**Requirement:** Every entry below needs to be repeated exactly as written.

================================
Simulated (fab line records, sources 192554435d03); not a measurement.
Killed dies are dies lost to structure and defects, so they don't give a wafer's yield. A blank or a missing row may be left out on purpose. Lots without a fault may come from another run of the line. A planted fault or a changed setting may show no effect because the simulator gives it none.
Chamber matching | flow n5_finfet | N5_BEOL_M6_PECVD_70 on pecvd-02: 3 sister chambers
================================

**Problem solution:**
Simulated (fab line records, sources 192554435d03); not a measurement.
Killed dies are dies lost to structure and defects, so they don't give a wafer's yield. A blank or a missing row may be left out on purpose. Lots without a fault may come from another run of the line. A planted fault or a changed setting may show no effect because the simulator gives it none.
Chamber matching | flow n5_finfet | N5_BEOL_M6_PECVD_70 on pecvd-02: 3 sister chambers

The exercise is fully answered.